- [INFORMATION GIVEN]
——
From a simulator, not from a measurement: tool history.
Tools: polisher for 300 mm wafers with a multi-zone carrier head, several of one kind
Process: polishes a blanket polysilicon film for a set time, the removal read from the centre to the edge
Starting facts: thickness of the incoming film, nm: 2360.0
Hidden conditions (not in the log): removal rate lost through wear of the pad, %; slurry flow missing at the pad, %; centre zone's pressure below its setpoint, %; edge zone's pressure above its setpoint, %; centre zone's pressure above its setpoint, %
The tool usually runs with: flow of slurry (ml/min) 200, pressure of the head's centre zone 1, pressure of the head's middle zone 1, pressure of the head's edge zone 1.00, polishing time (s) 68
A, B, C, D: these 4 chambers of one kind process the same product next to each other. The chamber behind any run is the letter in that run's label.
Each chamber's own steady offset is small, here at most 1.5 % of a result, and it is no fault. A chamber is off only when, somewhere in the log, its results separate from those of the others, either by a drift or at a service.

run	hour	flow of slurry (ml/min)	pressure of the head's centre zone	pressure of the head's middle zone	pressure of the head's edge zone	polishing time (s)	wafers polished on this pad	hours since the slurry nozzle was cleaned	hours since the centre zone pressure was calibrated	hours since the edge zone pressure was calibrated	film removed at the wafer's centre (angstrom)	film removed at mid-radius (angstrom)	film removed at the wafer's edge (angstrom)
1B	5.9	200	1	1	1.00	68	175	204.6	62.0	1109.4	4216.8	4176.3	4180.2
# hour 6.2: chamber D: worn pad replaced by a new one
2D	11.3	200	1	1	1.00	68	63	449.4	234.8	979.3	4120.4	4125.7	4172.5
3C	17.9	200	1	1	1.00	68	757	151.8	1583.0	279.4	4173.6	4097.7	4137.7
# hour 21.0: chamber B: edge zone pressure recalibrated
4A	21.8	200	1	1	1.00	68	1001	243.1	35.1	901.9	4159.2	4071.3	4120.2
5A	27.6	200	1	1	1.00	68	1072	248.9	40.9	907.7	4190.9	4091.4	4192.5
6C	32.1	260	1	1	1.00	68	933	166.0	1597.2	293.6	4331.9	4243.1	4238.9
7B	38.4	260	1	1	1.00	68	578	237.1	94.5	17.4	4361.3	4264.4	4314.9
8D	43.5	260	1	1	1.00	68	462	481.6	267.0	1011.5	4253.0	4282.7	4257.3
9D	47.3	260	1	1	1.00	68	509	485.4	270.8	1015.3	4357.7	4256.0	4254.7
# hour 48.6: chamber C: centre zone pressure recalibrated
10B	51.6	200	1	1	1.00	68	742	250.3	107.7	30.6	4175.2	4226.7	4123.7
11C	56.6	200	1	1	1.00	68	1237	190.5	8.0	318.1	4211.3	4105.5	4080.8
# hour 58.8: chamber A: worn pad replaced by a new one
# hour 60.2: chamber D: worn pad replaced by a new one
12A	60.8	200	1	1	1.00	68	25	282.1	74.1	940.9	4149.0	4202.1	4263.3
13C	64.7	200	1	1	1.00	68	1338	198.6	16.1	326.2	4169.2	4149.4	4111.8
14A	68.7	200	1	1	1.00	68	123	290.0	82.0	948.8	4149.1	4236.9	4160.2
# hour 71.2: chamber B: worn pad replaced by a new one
——

- [BRIEF] Set down again, word for word, the stretch of records from the line with "Hidden conditions (not" to the line with "The tool usually", both of those lines included.

- [ANSWER AREA]
Hidden conditions (not in the log): removal rate lost through wear of the pad, %; slurry flow missing at the pad, %; centre zone's pressure below its setpoint, %; edge zone's pressure above its setpoint, %; centre zone's pressure above its setpoint, %
The tool usually runs with: flow of slurry (ml/min) 200, pressure of the head's centre zone 1, pressure of the head's middle zone 1, pressure of the head's edge zone 1.00, polishing time (s) 68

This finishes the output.